**DATASET ENTRIES:**
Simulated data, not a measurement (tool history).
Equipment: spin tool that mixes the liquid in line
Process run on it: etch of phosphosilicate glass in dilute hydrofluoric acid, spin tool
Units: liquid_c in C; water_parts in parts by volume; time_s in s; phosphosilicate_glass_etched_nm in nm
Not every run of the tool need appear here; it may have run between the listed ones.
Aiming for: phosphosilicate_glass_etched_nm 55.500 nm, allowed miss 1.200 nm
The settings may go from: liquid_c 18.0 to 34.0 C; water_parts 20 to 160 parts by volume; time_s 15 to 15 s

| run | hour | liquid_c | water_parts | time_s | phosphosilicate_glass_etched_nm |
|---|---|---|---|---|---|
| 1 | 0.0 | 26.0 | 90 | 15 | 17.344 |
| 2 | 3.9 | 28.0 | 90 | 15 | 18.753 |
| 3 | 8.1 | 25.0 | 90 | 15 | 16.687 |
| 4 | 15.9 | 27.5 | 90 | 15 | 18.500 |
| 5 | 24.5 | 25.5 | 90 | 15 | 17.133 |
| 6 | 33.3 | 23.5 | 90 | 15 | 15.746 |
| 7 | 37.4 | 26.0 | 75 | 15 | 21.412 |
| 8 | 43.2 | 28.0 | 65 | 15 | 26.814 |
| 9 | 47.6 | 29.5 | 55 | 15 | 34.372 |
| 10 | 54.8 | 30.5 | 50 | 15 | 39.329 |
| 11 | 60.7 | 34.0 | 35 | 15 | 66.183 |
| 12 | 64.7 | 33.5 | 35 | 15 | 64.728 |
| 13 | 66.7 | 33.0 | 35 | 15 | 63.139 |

**REQUIRED ACTION:**
Verbatim output is expected for the lines from the start of the data to the line in which "15 | 39.329 |" appears, both included.

**EXERCISE RESULT:**
Simulated data, not a measurement (tool history).
Equipment: spin tool that mixes the liquid in line
Process run on it: etch of phosphosilicate glass in dilute hydrofluoric acid, spin tool
Units: liquid_c in C; water_parts in parts by volume; time_s in s; phosphosilicate_glass_etched_nm in nm
Not every run of the tool need appear here; it may have run between the listed ones.
Aiming for: phosphosilicate_glass_etched_nm 55.500 nm, allowed miss 1.200 nm
The settings may go from: liquid_c 18.0 to 34.0 C; water_parts 20 to 160 parts by volume; time_s 15 to 15 s

| run | hour | liquid_c | water_parts | time_s | phosphosilicate_glass_etched_nm |
|---|---|---|---|---|---|
| 1 | 0.0 | 26.0 | 90 | 15 | 17.344 |
| 2 | 3.9 | 28.0 | 90 | 15 | 18.753 |
| 3 | 8.1 | 25.0 | 90 | 15 | 16.687 |
| 4 | 15.9 | 27.5 | 90 | 15 | 18.500 |
| 5 | 24.5 | 25.5 | 90 | 15 | 17.133 |
| 6 | 33.3 | 23.5 | 90 | 15 | 15.746 |
| 7 | 37.4 | 26.0 | 75 | 15 | 21.412 |
| 8 | 43.2 | 28.0 | 65 | 15 | 26.814 |
| 9 | 47.6 | 29.5 | 55 | 15 | 34.372 |
| 10 | 54.8 | 30.5 | 50 | 15 | 39.329 |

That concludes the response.